Nothing outside the range is wanted. Repeat exactly the lines below from the one with "12 | ETCH |" through the one with "16 | CLEAN |".

[Opening Dataset content section]

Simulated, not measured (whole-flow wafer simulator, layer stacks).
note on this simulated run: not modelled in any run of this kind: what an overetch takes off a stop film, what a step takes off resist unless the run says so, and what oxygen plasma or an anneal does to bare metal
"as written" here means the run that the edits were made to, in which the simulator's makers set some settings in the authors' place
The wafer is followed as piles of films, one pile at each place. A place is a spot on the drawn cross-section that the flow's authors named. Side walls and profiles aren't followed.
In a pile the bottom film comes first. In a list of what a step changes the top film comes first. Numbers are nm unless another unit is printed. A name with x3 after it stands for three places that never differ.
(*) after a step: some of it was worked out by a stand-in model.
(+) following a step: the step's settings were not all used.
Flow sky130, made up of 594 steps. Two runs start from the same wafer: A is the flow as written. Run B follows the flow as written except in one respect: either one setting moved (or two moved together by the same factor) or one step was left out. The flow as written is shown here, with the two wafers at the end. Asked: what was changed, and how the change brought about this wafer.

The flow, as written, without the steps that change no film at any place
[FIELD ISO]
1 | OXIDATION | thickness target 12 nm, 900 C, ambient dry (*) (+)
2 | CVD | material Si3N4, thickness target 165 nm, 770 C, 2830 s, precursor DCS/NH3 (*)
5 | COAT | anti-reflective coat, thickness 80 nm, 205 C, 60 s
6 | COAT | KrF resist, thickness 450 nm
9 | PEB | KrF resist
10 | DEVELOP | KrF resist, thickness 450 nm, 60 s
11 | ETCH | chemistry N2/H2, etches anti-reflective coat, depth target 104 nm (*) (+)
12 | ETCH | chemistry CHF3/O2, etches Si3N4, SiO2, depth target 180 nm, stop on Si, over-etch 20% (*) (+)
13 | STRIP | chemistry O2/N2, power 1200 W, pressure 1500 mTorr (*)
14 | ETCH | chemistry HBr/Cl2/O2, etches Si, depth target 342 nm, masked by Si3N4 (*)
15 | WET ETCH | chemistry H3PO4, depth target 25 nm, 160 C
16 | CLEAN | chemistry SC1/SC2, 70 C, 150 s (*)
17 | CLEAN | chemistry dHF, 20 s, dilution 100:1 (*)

[Closing Dataset content section]

- Exercise result:
12 | ETCH | chemistry CHF3/O2, etches Si3N4, SiO2, depth target 180 nm, stop on Si, over-etch 20% (*) (+)
13 | STRIP | chemistry O2/N2, power 1200 W, pressure 1500 mTorr (*)
14 | ETCH | chemistry HBr/Cl2/O2, etches Si, depth target 342 nm, masked by Si3N4 (*)
15 | WET ETCH | chemistry H3PO4, depth target 25 nm, 160 C
16 | CLEAN | chemistry SC1/SC2, 70 C, 150 s (*)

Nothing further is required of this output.